=== Assigned task ===
Send back exactly the lines from the opening line of the records below through the one with "Examiner: No, only".

=== Provided material ===
--- --- ---

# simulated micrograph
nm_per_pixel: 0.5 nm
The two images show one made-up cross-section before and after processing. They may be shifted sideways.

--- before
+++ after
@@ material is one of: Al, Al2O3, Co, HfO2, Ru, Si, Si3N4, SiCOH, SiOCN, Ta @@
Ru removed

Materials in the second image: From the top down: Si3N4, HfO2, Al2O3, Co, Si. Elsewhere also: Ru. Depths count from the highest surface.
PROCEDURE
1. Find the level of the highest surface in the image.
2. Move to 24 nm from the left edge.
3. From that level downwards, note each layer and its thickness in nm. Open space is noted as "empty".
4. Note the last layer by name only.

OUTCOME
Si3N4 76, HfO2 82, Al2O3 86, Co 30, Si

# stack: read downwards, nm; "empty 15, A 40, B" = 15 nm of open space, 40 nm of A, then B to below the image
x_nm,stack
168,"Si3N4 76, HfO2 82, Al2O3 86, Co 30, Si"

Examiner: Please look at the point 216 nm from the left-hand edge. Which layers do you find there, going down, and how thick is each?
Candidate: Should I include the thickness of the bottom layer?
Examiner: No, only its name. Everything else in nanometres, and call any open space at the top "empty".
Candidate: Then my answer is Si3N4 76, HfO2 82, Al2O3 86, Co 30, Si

--- --- ---

=== Expected answer ===
# simulated micrograph
nm_per_pixel: 0.5 nm
The two images show one made-up cross-section before and after processing. They may be shifted sideways.

--- before
+++ after
@@ material is one of: Al, Al2O3, Co, HfO2, Ru, Si, Si3N4, SiCOH, SiOCN, Ta @@
Ru removed

Materials in the second image: From the top down: Si3N4, HfO2, Al2O3, Co, Si. Elsewhere also: Ru. Depths count from the highest surface.
PROCEDURE
1. Find the level of the highest surface in the image.
2. Move to 24 nm from the left edge.
3. From that level downwards, note each layer and its thickness in nm. Open space is noted as "empty".
4. Note the last layer by name only.

OUTCOME
Si3N4 76, HfO2 82, Al2O3 86, Co 30, Si

# stack: read downwards, nm; "empty 15, A 40, B" = 15 nm of open space, 40 nm of A, then B to below the image
x_nm,stack
168,"Si3N4 76, HfO2 82, Al2O3 86, Co 30, Si"

Examiner: Please look at the point 216 nm from the left-hand edge. Which layers do you find there, going down, and how thick is each?
Candidate: Should I include the thickness of the bottom layer?
Examiner: No, only its name. Everything else in nanometres, and call any open space at the top "empty".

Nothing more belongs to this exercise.